Activity - Here is the listing. Print it exactly.

**** Data extract ****
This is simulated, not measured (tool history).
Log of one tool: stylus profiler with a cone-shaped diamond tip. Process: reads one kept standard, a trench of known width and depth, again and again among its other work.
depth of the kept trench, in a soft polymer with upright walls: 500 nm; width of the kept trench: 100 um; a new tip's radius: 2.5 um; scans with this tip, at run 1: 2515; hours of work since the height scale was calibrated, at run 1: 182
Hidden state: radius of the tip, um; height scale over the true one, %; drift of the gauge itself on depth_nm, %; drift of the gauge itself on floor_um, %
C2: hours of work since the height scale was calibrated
****

Solution -
This is simulated, not measured (tool history).
Log of one tool: stylus profiler with a cone-shaped diamond tip. Process: reads one kept standard, a trench of known width and depth, again and again among its other work.
depth of the kept trench, in a soft polymer with upright walls: 500 nm; width of the kept trench: 100 um; a new tip's radius: 2.5 um; scans with this tip, at run 1: 2515; hours of work since the height scale was calibrated, at run 1: 182
Hidden state: radius of the tip, um; height scale over the true one, %; drift of the gauge itself on depth_nm, %; drift of the gauge itself on floor_um, %
C2: hours of work since the height scale was calibrated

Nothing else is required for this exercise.